-------- Dataset content

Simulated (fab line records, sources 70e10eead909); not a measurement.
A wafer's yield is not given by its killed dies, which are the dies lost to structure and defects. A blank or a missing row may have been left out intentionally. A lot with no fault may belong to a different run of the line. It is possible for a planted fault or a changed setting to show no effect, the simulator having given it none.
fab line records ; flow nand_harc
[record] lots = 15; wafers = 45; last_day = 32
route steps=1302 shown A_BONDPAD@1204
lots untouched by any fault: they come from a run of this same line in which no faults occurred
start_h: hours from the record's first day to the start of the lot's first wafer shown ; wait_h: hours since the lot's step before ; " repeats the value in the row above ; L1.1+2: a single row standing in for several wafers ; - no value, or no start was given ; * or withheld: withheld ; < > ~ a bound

----------------

Work order —
From top to bottom, return the material above unchanged.

Answer space —
Simulated (fab line records, sources 70e10eead909); not a measurement.
A wafer's yield is not given by its killed dies, which are the dies lost to structure and defects. A blank or a missing row may have been left out intentionally. A lot with no fault may belong to a different run of the line. It is possible for a planted fault or a changed setting to show no effect, the simulator having given it none.
fab line records ; flow nand_harc
[record] lots = 15; wafers = 45; last_day = 32
route steps=1302 shown A_BONDPAD@1204
lots untouched by any fault: they come from a run of this same line in which no faults occurred
start_h: hours from the record's first day to the start of the lot's first wafer shown ; wait_h: hours since the lot's step before ; " repeats the value in the row above ; L1.1+2: a single row standing in for several wafers ; - no value, or no start was given ; * or withheld: withheld ; < > ~ a bound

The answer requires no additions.